→ **Supplied information**
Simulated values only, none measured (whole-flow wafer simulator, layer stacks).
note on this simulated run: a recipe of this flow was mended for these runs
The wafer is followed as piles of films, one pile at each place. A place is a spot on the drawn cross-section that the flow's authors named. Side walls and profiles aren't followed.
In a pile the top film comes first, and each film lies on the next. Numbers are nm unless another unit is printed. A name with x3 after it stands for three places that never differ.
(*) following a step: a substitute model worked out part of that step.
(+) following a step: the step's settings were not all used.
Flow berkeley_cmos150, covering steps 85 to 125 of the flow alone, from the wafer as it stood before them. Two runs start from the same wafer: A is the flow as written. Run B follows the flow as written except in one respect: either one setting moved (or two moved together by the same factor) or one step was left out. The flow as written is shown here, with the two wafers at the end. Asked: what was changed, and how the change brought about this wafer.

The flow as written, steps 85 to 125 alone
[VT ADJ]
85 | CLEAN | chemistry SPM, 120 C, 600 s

→ **Work request**
Go back to the listing above. Copy word for word the lines from the one with "(*) following a" through the one with "The flow as written, steps 85 to 125 alone", and nothing more.

→ **Your solution**
(*) following a step: a substitute model worked out part of that step.
(+) following a step: the step's settings were not all used.
Flow berkeley_cmos150, covering steps 85 to 125 of the flow alone, from the wafer as it stood before them. Two runs start from the same wafer: A is the flow as written. Run B follows the flow as written except in one respect: either one setting moved (or two moved together by the same factor) or one step was left out. The flow as written is shown here, with the two wafers at the end. Asked: what was changed, and how the change brought about this wafer.

The flow as written, steps 85 to 125 alone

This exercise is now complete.